Data records section start

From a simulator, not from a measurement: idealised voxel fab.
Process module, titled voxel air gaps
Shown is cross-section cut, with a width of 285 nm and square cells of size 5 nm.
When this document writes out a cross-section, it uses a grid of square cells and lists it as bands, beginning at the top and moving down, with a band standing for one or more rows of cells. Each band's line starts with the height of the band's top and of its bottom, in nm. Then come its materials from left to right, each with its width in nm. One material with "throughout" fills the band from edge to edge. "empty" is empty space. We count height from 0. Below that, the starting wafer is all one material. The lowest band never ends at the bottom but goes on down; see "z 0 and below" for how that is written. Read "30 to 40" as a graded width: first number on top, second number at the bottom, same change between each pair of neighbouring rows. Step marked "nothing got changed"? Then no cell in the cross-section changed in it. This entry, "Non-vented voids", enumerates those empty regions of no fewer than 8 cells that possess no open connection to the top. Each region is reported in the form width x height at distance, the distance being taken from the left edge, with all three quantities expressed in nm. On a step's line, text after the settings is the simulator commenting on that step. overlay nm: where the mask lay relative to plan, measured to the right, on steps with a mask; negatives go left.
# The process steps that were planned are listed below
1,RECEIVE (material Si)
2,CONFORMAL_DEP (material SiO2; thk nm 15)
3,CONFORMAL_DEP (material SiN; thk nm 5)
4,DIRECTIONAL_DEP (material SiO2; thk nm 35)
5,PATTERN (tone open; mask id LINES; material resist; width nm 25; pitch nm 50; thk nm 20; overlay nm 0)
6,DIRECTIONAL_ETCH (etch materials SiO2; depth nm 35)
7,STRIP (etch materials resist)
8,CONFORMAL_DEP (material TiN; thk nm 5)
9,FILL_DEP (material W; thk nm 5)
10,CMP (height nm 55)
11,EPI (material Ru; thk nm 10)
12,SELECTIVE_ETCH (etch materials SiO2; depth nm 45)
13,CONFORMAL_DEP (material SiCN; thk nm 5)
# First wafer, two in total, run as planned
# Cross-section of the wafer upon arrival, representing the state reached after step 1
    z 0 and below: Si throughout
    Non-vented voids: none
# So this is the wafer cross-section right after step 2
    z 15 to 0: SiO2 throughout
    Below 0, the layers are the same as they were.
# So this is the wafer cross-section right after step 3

Data records section end

Retype exactly the lines of the data above that fall between the line with "Process module, titled voxel air gaps" and the line with "Shown is cross-section", inclusive, and add nothing.

→ Expected answer
Process module, titled voxel air gaps
Shown is cross-section cut, with a width of 285 nm and square cells of size 5 nm.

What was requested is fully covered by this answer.